What is needed is the complete listing, repeated exactly.

### [INFORMATION SUPPLIED]
··········

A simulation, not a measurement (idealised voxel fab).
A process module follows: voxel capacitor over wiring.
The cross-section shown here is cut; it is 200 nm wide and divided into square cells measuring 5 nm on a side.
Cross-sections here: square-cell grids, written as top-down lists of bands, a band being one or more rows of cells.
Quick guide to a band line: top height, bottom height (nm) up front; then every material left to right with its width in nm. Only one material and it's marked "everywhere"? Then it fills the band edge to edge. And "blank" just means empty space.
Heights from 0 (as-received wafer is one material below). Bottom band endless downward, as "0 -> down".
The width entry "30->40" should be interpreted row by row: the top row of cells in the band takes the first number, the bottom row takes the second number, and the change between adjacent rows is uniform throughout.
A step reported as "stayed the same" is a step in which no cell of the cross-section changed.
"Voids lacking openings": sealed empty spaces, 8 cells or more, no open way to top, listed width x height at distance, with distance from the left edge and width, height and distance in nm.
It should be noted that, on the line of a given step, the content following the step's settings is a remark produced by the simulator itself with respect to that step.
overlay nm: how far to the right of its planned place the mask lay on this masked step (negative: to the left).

··········

### [TASK RESPONSE]
A simulation, not a measurement (idealised voxel fab).
A process module follows: voxel capacitor over wiring.
The cross-section shown here is cut; it is 200 nm wide and divided into square cells measuring 5 nm on a side.
Cross-sections here: square-cell grids, written as top-down lists of bands, a band being one or more rows of cells.
Quick guide to a band line: top height, bottom height (nm) up front; then every material left to right with its width in nm. Only one material and it's marked "everywhere"? Then it fills the band edge to edge. And "blank" just means empty space.
Heights from 0 (as-received wafer is one material below). Bottom band endless downward, as "0 -> down".
The width entry "30->40" should be interpreted row by row: the top row of cells in the band takes the first number, the bottom row takes the second number, and the change between adjacent rows is uniform throughout.
A step reported as "stayed the same" is a step in which no cell of the cross-section changed.
"Voids lacking openings": sealed empty spaces, 8 cells or more, no open way to top, listed width x height at distance, with distance from the left edge and width, height and distance in nm.
It should be noted that, on the line of a given step, the content following the step's settings is a remark produced by the simulator itself with respect to that step.
overlay nm: how far to the right of its planned place the mask lay on this masked step (negative: to the left).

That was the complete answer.